A word-for-word transcription of the listing is all that is needed.

**DATA LISTING:**
::::::::::
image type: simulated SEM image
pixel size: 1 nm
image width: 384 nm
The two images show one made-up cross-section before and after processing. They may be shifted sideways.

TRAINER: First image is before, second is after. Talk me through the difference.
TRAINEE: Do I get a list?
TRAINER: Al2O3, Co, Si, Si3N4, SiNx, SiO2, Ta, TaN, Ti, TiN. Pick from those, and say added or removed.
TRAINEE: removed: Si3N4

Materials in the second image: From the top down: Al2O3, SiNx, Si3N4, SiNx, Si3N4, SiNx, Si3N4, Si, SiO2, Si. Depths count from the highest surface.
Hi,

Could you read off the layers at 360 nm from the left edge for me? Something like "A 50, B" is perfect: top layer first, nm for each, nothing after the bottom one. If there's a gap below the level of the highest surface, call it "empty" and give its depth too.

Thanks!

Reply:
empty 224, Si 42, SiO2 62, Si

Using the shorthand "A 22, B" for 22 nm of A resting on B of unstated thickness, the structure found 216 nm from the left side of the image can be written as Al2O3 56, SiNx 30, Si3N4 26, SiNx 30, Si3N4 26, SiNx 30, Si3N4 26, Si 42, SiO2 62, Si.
::::::::::

**REPLY:**
image type: simulated SEM image
pixel size: 1 nm
image width: 384 nm
The two images show one made-up cross-section before and after processing. They may be shifted sideways.

TRAINER: First image is before, second is after. Talk me through the difference.
TRAINEE: Do I get a list?
TRAINER: Al2O3, Co, Si, Si3N4, SiNx, SiO2, Ta, TaN, Ti, TiN. Pick from those, and say added or removed.
TRAINEE: removed: Si3N4

Materials in the second image: From the top down: Al2O3, SiNx, Si3N4, SiNx, Si3N4, SiNx, Si3N4, Si, SiO2, Si. Depths count from the highest surface.
Hi,

Could you read off the layers at 360 nm from the left edge for me? Something like "A 50, B" is perfect: top layer first, nm for each, nothing after the bottom one. If there's a gap below the level of the highest surface, call it "empty" and give its depth too.

Thanks!

Reply:
empty 224, Si 42, SiO2 62, Si

Using the shorthand "A 22, B" for 22 nm of A resting on B of unstated thickness, the structure found 216 nm from the left side of the image can be written as Al2O3 56, SiNx 30, Si3N4 26, SiNx 30, Si3N4 26, SiNx 30, Si3N4 26, Si 42, SiO2 62, Si.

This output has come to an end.